Print, from the listing below, the lines starting at the line containing "- N5_BEOL_M11_DEVELOP_27: develop time 30 s" and ending at the line containing "CAR-ArF_of_BEOL_M11_COAT_22.thk nm (the", exactly as they stand, and print nothing else.

::::
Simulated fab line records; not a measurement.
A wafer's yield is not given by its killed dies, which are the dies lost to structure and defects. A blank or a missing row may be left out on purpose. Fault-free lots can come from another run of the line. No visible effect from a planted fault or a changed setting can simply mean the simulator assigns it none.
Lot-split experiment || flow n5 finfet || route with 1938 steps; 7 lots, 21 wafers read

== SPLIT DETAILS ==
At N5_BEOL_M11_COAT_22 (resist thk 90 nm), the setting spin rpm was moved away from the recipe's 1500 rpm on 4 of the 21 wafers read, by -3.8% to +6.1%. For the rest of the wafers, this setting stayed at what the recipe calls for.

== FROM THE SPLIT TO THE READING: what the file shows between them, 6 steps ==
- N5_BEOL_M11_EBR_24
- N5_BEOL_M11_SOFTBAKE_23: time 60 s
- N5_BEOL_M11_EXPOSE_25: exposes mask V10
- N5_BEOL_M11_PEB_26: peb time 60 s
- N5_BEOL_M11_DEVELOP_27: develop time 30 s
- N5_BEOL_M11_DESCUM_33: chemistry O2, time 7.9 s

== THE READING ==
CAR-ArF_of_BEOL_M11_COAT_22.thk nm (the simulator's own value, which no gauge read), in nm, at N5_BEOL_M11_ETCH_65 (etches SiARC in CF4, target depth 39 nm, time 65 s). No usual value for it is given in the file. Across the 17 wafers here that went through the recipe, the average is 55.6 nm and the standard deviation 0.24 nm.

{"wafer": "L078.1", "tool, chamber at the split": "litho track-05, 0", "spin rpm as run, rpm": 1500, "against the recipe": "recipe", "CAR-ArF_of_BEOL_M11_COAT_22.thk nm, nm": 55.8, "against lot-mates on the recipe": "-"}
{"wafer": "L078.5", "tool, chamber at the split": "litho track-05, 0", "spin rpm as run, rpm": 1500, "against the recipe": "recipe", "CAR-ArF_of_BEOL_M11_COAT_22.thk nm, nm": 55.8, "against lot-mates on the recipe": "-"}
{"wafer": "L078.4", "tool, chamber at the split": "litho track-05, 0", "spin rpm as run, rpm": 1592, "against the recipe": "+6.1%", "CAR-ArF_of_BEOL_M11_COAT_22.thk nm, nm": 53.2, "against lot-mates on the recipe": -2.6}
::::

Response box →
- N5_BEOL_M11_DEVELOP_27: develop time 30 s
- N5_BEOL_M11_DESCUM_33: chemistry O2, time 7.9 s

== THE READING ==
CAR-ArF_of_BEOL_M11_COAT_22.thk nm (the simulator's own value, which no gauge read), in nm, at N5_BEOL_M11_ETCH_65 (etches SiARC in CF4, target depth 39 nm, time 65 s). No usual value for it is given in the file. Across the 17 wafers here that went through the recipe, the average is 55.6 nm and the standard deviation 0.24 nm.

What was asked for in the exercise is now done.